(Work task):
Reproduce each line of the material exactly as it reads.

(Raw data):
****************
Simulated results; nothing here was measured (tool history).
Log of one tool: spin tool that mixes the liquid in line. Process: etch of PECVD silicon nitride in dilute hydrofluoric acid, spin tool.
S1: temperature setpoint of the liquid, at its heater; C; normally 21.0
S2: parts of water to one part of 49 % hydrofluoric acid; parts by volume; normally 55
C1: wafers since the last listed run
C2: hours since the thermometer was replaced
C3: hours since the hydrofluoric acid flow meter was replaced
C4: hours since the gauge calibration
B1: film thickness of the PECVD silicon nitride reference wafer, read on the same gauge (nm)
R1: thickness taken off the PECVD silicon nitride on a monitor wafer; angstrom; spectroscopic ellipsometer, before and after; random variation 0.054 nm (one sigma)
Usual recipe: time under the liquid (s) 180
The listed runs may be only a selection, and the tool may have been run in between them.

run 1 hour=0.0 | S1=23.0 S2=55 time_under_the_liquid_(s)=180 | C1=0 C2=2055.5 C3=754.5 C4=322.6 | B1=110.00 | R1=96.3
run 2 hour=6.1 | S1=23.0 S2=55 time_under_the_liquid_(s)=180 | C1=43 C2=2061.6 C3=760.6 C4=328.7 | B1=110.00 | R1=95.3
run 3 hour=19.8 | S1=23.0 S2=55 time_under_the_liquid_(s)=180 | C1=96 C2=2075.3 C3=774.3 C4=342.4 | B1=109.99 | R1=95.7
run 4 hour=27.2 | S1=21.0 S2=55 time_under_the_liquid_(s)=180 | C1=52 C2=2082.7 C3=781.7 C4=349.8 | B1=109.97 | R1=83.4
****************

(Task result):
Simulated results; nothing here was measured (tool history).
Log of one tool: spin tool that mixes the liquid in line. Process: etch of PECVD silicon nitride in dilute hydrofluoric acid, spin tool.
S1: temperature setpoint of the liquid, at its heater; C; normally 21.0
S2: parts of water to one part of 49 % hydrofluoric acid; parts by volume; normally 55
C1: wafers since the last listed run
C2: hours since the thermometer was replaced
C3: hours since the hydrofluoric acid flow meter was replaced
C4: hours since the gauge calibration
B1: film thickness of the PECVD silicon nitride reference wafer, read on the same gauge (nm)
R1: thickness taken off the PECVD silicon nitride on a monitor wafer; angstrom; spectroscopic ellipsometer, before and after; random variation 0.054 nm (one sigma)
Usual recipe: time under the liquid (s) 180
The listed runs may be only a selection, and the tool may have been run in between them.

run 1 hour=0.0 | S1=23.0 S2=55 time_under_the_liquid_(s)=180 | C1=0 C2=2055.5 C3=754.5 C4=322.6 | B1=110.00 | R1=96.3
run 2 hour=6.1 | S1=23.0 S2=55 time_under_the_liquid_(s)=180 | C1=43 C2=2061.6 C3=760.6 C4=328.7 | B1=110.00 | R1=95.3
run 3 hour=19.8 | S1=23.0 S2=55 time_under_the_liquid_(s)=180 | C1=96 C2=2075.3 C3=774.3 C4=342.4 | B1=109.99 | R1=95.7
run 4 hour=27.2 | S1=21.0 S2=55 time_under_the_liquid_(s)=180 | C1=52 C2=2082.7 C3=781.7 C4=349.8 | B1=109.97 | R1=83.4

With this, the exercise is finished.